Material supplied:
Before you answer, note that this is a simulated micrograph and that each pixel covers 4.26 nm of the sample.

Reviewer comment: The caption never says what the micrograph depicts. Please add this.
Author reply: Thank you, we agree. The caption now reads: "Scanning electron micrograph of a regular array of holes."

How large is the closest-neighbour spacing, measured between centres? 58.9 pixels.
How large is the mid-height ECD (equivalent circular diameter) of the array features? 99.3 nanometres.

Work instruction: Returned text must match every record word for word.

Your solution:
Before you answer, note that this is a simulated micrograph and that each pixel covers 4.26 nm of the sample.

Reviewer comment: The caption never says what the micrograph depicts. Please add this.
Author reply: Thank you, we agree. The caption now reads: "Scanning electron micrograph of a regular array of holes."

How large is the closest-neighbour spacing, measured between centres? 58.9 pixels.
How large is the mid-height ECD (equivalent circular diameter) of the array features? 99.3 nanometres.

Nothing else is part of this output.